____ RECORDED DATA

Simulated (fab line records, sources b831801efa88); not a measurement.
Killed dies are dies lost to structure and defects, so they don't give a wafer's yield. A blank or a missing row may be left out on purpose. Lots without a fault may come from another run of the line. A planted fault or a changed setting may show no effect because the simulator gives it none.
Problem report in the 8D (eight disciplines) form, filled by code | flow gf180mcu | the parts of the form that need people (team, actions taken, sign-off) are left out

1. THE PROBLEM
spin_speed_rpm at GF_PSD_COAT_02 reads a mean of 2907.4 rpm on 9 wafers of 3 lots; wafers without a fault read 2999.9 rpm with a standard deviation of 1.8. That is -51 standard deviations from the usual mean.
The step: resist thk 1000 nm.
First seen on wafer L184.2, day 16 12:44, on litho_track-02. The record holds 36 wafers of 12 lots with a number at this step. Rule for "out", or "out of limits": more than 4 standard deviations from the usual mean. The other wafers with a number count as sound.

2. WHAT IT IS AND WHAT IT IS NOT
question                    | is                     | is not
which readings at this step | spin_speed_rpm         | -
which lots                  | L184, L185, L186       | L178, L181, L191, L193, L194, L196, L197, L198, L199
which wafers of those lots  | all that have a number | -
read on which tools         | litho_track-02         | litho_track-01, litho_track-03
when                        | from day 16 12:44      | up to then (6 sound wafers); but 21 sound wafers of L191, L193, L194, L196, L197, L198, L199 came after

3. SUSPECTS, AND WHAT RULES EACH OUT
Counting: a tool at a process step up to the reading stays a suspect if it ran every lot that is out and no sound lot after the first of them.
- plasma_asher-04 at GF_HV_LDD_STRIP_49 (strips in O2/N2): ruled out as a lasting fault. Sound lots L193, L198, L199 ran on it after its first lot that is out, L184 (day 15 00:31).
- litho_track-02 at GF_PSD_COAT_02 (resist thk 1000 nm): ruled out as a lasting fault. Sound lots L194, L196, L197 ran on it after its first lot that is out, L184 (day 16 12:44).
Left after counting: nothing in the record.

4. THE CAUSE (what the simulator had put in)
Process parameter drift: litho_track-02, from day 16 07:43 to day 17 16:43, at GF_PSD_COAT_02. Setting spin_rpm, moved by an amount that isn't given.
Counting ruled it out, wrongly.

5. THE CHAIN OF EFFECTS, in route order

________

§ ACTIVITY: Restate, word for word and with nothing added, the lines from the beginning of the records above through the line that contains "Killed dies are".

§ ANSWER SPACE:
Simulated (fab line records, sources b831801efa88); not a measurement.
Killed dies are dies lost to structure and defects, so they don't give a wafer's yield. A blank or a missing row may be left out on purpose. Lots without a fault may come from another run of the line. A planted fault or a changed setting may show no effect because the simulator gives it none.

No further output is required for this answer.